§ **Assignment**: Will you give the material below again, every line exactly as it is?

§ **Data listing**:
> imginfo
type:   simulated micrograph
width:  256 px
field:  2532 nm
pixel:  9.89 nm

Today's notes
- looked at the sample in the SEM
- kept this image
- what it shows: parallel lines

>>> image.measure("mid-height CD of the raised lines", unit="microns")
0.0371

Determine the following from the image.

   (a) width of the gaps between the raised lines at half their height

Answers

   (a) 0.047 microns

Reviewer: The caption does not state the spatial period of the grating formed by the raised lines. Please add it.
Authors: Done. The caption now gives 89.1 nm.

§ **Answer box**:
> imginfo
type:   simulated micrograph
width:  256 px
field:  2532 nm
pixel:  9.89 nm

Today's notes
- looked at the sample in the SEM
- kept this image
- what it shows: parallel lines

>>> image.measure("mid-height CD of the raised lines", unit="microns")
0.0371

Determine the following from the image.

   (a) width of the gaps between the raised lines at half their height

Answers

   (a) 0.047 microns

Reviewer: The caption does not state the spatial period of the grating formed by the raised lines. Please add it.
Authors: Done. The caption now gives 89.1 nm.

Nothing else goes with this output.